*BRIEF*. Make an exact copy of the lines starting at the top of the listing below and ending at the line that contains "Killed dies are", inclusive.

---- DATASET EXCERPTS

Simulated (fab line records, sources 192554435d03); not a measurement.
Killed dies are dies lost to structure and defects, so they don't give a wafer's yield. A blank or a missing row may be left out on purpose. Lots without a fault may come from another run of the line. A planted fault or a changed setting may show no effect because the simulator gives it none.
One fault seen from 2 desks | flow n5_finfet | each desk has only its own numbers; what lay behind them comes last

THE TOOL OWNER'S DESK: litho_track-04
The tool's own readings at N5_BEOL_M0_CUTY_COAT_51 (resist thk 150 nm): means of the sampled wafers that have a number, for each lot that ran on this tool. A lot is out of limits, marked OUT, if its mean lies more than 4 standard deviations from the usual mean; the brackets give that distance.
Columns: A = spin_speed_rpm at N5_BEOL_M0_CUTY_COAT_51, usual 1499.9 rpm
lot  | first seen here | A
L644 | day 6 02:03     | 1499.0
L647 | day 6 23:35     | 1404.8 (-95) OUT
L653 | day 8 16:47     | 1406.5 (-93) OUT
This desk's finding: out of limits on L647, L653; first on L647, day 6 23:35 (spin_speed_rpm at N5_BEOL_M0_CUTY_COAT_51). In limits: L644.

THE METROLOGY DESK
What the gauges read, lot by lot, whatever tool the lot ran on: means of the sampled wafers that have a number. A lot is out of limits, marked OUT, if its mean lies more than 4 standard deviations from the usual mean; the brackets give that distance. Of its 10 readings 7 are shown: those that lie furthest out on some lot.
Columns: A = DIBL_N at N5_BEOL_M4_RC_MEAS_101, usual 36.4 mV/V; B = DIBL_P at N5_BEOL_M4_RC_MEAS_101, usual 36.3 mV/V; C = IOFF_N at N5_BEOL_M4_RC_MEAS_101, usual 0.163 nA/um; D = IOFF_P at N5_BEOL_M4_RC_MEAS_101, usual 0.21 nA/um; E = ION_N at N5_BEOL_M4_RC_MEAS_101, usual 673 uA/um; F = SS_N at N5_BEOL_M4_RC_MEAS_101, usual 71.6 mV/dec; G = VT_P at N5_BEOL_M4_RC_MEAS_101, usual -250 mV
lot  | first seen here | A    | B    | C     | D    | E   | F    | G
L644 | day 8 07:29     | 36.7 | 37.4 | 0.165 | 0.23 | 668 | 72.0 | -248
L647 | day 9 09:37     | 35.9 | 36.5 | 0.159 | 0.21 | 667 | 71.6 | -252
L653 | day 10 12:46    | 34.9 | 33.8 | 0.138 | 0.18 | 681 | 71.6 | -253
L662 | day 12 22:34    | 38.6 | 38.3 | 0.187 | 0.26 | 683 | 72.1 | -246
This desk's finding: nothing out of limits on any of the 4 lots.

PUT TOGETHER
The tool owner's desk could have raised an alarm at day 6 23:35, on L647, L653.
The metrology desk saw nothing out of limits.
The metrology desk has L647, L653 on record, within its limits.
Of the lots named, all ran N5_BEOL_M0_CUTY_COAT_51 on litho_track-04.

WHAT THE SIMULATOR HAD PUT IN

--------

*EXPECTED ANSWER*.
Simulated (fab line records, sources 192554435d03); not a measurement.
Killed dies are dies lost to structure and defects, so they don't give a wafer's yield. A blank or a missing row may be left out on purpose. Lots without a fault may come from another run of the line. A planted fault or a changed setting may show no effect because the simulator gives it none.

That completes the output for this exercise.